§ **Given records**
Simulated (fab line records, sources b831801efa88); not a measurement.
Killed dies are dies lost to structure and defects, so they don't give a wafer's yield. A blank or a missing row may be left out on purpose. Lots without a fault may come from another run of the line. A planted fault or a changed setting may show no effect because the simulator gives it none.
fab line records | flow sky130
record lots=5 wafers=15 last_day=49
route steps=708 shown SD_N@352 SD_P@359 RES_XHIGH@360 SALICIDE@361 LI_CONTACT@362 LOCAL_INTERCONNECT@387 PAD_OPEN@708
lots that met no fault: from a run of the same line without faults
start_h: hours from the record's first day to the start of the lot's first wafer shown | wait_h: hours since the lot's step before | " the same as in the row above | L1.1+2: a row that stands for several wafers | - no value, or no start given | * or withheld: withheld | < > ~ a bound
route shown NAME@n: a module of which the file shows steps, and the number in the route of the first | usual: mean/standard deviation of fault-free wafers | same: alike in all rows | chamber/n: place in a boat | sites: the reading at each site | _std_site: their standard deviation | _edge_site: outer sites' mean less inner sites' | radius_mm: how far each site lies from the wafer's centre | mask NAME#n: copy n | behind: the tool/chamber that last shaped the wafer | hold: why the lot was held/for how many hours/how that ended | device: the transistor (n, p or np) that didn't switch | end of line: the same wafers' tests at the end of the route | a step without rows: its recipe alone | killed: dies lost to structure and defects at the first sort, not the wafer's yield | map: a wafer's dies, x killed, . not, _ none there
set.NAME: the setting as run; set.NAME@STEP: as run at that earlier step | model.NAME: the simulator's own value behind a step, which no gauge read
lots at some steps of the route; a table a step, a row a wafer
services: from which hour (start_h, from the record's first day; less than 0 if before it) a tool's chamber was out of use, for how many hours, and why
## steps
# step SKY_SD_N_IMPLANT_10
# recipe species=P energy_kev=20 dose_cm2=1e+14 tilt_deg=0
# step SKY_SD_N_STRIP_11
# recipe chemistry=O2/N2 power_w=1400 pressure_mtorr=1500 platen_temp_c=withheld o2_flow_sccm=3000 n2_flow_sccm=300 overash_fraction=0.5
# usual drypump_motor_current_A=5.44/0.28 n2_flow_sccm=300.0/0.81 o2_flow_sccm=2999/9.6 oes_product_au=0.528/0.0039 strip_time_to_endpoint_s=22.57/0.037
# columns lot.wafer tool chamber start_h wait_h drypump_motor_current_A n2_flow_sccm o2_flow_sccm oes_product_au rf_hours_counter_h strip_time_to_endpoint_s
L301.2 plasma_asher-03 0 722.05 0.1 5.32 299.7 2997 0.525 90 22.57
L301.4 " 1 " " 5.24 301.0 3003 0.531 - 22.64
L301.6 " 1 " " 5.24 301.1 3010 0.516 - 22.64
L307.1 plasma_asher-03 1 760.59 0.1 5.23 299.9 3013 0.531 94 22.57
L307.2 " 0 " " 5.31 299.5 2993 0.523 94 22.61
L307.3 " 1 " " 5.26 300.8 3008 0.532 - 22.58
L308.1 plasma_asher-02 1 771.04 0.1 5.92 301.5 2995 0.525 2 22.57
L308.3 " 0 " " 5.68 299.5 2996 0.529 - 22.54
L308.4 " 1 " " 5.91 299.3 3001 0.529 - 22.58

§ **Work instruction**
Only one part of the material above is to be transcribed, namely the lines starting with the line that has "# recipe species=P" and going on through the line that has "# columns lot.wafer", exactly as they stand.

§ **Result**
# recipe species=P energy_kev=20 dose_cm2=1e+14 tilt_deg=0
# step SKY_SD_N_STRIP_11
# recipe chemistry=O2/N2 power_w=1400 pressure_mtorr=1500 platen_temp_c=withheld o2_flow_sccm=3000 n2_flow_sccm=300 overash_fraction=0.5
# usual drypump_motor_current_A=5.44/0.28 n2_flow_sccm=300.0/0.81 o2_flow_sccm=2999/9.6 oes_product_au=0.528/0.0039 strip_time_to_endpoint_s=22.57/0.037
# columns lot.wafer tool chamber start_h wait_h drypump_motor_current_A n2_flow_sccm o2_flow_sccm oes_product_au rf_hours_counter_h strip_time_to_endpoint_s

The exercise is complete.